Reproduce the records below exactly, but only between the lines holding "wafer | flag" and "L711 | day 31", inclusive.

Start of Block

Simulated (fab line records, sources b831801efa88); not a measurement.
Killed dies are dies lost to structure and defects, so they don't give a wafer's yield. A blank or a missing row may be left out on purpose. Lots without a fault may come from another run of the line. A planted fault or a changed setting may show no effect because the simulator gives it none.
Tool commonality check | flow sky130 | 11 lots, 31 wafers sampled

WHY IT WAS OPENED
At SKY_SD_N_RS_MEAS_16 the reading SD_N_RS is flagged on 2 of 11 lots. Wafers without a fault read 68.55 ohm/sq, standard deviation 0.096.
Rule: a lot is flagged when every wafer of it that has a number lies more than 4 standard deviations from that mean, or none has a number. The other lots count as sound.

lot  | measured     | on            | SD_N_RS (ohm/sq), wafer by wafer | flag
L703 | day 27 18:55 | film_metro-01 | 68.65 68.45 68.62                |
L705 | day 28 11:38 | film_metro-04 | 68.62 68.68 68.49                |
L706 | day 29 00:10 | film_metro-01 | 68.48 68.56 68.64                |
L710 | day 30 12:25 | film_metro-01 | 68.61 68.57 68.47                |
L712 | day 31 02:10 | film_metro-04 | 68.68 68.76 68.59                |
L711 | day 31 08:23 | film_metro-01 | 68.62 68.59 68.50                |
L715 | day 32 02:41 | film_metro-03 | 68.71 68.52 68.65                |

End of Block

▶ [PROBLEM SOLUTION]:
lot  | measured     | on            | SD_N_RS (ohm/sq), wafer by wafer | flag
L703 | day 27 18:55 | film_metro-01 | 68.65 68.45 68.62                |
L705 | day 28 11:38 | film_metro-04 | 68.62 68.68 68.49                |
L706 | day 29 00:10 | film_metro-01 | 68.48 68.56 68.64                |
L710 | day 30 12:25 | film_metro-01 | 68.61 68.57 68.47                |
L712 | day 31 02:10 | film_metro-04 | 68.68 68.76 68.59                |
L711 | day 31 08:23 | film_metro-01 | 68.62 68.59 68.50                |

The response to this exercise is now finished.